───

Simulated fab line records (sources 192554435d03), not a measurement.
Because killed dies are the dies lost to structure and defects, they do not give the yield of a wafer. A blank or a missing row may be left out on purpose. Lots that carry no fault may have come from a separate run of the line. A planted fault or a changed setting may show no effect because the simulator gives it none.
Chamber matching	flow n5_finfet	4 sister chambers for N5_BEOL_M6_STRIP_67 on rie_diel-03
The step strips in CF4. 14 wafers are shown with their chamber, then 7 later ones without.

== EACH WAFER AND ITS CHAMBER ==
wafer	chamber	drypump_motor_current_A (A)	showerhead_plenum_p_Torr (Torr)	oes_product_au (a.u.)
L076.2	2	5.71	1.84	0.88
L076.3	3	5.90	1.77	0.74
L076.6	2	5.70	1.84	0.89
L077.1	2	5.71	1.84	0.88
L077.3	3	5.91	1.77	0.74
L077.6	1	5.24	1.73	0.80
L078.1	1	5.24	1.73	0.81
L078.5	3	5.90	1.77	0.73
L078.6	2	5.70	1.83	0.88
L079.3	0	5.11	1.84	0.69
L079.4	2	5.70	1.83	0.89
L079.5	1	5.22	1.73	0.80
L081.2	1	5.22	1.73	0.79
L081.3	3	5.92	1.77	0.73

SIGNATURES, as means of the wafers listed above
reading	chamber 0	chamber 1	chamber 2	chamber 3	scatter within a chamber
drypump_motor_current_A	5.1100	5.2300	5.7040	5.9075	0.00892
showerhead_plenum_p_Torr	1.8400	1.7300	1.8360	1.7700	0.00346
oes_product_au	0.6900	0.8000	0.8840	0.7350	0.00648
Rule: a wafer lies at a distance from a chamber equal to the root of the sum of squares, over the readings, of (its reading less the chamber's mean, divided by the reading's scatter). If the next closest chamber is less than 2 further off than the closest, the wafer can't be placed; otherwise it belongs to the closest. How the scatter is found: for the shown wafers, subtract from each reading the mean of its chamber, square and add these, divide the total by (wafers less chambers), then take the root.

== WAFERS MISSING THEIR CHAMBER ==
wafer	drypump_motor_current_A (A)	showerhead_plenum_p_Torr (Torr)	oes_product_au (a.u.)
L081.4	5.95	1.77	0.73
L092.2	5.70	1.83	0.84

───

[Requirement]
Print exactly, and only, the lines beginning at the top of the listing and ending at the line with "within a chamber".

[Task response]
Simulated fab line records (sources 192554435d03), not a measurement.
Because killed dies are the dies lost to structure and defects, they do not give the yield of a wafer. A blank or a missing row may be left out on purpose. Lots that carry no fault may have come from a separate run of the line. A planted fault or a changed setting may show no effect because the simulator gives it none.
Chamber matching	flow n5_finfet	4 sister chambers for N5_BEOL_M6_STRIP_67 on rie_diel-03
The step strips in CF4. 14 wafers are shown with their chamber, then 7 later ones without.

== EACH WAFER AND ITS CHAMBER ==
wafer	chamber	drypump_motor_current_A (A)	showerhead_plenum_p_Torr (Torr)	oes_product_au (a.u.)
L076.2	2	5.71	1.84	0.88
L076.3	3	5.90	1.77	0.74
L076.6	2	5.70	1.84	0.89
L077.1	2	5.71	1.84	0.88
L077.3	3	5.91	1.77	0.74
L077.6	1	5.24	1.73	0.80
L078.1	1	5.24	1.73	0.81
L078.5	3	5.90	1.77	0.73
L078.6	2	5.70	1.83	0.88
L079.3	0	5.11	1.84	0.69
L079.4	2	5.70	1.83	0.89
L079.5	1	5.22	1.73	0.80
L081.2	1	5.22	1.73	0.79
L081.3	3	5.92	1.77	0.73

SIGNATURES, as means of the wafers listed above
reading	chamber 0	chamber 1	chamber 2	chamber 3	scatter within a chamber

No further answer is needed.